========================
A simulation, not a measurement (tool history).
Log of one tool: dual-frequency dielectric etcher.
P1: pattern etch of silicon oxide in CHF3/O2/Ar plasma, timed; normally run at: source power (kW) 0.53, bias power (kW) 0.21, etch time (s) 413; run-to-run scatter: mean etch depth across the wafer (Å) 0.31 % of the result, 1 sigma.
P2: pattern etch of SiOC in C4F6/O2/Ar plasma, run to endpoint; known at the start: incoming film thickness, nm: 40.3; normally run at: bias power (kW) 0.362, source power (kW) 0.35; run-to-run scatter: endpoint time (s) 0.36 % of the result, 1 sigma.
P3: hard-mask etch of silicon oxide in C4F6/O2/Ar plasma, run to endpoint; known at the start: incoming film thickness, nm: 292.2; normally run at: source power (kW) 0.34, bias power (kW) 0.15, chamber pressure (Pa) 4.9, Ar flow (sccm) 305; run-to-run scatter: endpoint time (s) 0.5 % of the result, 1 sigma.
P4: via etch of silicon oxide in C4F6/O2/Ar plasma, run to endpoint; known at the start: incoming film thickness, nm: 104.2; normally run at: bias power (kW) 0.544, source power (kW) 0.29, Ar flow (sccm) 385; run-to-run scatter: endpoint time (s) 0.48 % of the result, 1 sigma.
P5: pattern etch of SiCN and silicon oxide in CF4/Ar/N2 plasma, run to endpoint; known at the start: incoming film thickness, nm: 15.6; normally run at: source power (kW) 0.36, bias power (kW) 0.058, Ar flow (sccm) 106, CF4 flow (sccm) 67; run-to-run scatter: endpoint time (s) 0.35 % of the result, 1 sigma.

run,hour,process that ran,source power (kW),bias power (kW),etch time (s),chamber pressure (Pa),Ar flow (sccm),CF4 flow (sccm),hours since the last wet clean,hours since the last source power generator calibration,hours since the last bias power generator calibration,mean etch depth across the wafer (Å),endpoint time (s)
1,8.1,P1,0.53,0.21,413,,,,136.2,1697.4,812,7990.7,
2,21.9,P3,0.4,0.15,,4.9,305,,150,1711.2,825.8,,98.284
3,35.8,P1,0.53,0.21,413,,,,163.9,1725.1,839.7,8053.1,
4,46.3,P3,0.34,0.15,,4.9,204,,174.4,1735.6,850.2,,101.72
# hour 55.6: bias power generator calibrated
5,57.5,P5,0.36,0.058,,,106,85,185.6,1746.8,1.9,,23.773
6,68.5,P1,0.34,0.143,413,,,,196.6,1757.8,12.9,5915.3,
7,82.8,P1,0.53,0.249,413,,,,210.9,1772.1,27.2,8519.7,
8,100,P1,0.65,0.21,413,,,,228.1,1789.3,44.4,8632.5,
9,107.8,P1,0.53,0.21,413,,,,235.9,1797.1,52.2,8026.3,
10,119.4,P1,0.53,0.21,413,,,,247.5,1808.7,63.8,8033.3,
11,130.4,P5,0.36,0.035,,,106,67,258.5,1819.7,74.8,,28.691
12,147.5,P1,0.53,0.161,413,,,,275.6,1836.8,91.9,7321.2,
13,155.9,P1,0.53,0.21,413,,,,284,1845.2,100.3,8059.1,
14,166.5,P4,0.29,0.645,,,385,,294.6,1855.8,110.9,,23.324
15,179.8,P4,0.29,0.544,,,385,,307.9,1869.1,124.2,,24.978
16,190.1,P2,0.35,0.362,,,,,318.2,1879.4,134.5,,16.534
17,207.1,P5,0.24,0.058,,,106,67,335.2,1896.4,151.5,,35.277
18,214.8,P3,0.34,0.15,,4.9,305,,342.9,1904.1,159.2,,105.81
========================

▶ _Work task_: The response must consist of the lines above, from the first one through the line containing "P3: hard-mask etch", reproduced exactly.

▶ _Task result_:
A simulation, not a measurement (tool history).
Log of one tool: dual-frequency dielectric etcher.
P1: pattern etch of silicon oxide in CHF3/O2/Ar plasma, timed; normally run at: source power (kW) 0.53, bias power (kW) 0.21, etch time (s) 413; run-to-run scatter: mean etch depth across the wafer (Å) 0.31 % of the result, 1 sigma.
P2: pattern etch of SiOC in C4F6/O2/Ar plasma, run to endpoint; known at the start: incoming film thickness, nm: 40.3; normally run at: bias power (kW) 0.362, source power (kW) 0.35; run-to-run scatter: endpoint time (s) 0.36 % of the result, 1 sigma.
P3: hard-mask etch of silicon oxide in C4F6/O2/Ar plasma, run to endpoint; known at the start: incoming film thickness, nm: 292.2; normally run at: source power (kW) 0.34, bias power (kW) 0.15, chamber pressure (Pa) 4.9, Ar flow (sccm) 305; run-to-run scatter: endpoint time (s) 0.5 % of the result, 1 sigma.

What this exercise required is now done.